◆ TASK ITEM
Could you write out the opening lines of the data, word for word, stopping after the line that contains "note on all"?

========
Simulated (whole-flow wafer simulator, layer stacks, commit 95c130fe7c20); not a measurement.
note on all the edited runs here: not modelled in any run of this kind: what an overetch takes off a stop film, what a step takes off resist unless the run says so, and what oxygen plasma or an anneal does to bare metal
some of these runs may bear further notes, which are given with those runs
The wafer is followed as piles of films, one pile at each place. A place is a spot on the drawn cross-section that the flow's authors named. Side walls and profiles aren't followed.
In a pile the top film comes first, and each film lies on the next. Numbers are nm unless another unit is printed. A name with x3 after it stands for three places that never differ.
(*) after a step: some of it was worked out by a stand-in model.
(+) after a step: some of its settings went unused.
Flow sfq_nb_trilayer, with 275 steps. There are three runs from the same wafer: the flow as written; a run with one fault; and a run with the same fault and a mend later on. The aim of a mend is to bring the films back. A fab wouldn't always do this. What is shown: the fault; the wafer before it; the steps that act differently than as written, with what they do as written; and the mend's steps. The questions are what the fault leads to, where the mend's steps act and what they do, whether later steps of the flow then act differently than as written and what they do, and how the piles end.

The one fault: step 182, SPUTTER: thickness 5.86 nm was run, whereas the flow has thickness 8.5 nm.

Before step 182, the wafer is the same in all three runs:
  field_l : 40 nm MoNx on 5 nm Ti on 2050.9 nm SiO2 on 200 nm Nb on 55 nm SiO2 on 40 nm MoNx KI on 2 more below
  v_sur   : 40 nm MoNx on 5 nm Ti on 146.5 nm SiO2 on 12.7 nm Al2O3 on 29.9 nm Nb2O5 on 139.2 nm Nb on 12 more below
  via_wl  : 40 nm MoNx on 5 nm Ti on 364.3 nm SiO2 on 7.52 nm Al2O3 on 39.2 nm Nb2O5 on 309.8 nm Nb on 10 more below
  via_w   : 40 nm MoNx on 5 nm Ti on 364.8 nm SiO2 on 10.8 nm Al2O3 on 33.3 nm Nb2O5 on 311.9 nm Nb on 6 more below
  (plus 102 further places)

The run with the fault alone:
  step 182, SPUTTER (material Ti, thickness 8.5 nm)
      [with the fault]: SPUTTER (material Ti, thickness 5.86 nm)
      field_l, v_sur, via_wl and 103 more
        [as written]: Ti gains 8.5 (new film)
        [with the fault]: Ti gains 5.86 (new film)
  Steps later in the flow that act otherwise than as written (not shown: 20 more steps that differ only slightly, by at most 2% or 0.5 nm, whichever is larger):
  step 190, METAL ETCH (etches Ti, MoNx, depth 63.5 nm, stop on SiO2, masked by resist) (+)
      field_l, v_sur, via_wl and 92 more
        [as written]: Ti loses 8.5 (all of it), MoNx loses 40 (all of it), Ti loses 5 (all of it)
========

◆ ANSWER SPACE
Simulated (whole-flow wafer simulator, layer stacks, commit 95c130fe7c20); not a measurement.
note on all the edited runs here: not modelled in any run of this kind: what an overetch takes off a stop film, what a step takes off resist unless the run says so, and what oxygen plasma or an anneal does to bare metal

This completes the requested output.